Material supplied -
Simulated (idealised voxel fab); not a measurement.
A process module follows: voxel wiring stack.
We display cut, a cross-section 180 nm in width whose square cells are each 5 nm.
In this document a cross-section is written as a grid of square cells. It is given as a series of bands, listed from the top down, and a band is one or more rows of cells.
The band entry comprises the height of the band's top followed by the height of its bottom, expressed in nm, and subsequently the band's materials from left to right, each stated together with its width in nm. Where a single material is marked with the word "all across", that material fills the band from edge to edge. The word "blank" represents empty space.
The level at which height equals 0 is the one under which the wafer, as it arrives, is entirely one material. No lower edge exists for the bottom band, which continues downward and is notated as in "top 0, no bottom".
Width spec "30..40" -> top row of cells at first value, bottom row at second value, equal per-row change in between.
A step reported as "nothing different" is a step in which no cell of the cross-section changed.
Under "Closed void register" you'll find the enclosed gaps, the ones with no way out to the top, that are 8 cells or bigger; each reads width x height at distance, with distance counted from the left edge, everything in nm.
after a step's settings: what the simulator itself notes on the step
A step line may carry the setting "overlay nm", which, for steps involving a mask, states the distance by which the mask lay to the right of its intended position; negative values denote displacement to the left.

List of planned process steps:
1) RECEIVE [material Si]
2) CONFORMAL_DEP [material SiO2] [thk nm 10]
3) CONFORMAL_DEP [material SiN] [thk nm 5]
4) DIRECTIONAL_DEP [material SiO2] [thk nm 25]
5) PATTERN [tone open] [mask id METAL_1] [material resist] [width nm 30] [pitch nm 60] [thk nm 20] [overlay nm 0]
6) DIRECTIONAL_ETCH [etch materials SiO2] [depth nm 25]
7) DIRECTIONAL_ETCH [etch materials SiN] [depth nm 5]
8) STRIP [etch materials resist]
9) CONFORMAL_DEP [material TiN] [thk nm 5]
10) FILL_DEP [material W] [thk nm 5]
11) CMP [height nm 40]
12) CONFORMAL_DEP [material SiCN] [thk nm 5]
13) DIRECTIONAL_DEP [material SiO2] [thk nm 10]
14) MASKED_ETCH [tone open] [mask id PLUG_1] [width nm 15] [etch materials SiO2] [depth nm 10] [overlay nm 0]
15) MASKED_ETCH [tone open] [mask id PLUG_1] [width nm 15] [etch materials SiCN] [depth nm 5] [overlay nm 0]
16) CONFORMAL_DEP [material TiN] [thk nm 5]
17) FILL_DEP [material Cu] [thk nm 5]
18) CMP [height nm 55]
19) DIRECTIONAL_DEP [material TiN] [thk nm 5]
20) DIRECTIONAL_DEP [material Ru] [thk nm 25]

Activity - Once the line containing "In this document" has been written out, please stop; every line before it, back to the first line of the records above, should be given exactly.

Answer space -
Simulated (idealised voxel fab); not a measurement.
A process module follows: voxel wiring stack.
We display cut, a cross-section 180 nm in width whose square cells are each 5 nm.
In this document a cross-section is written as a grid of square cells. It is given as a series of bands, listed from the top down, and a band is one or more rows of cells.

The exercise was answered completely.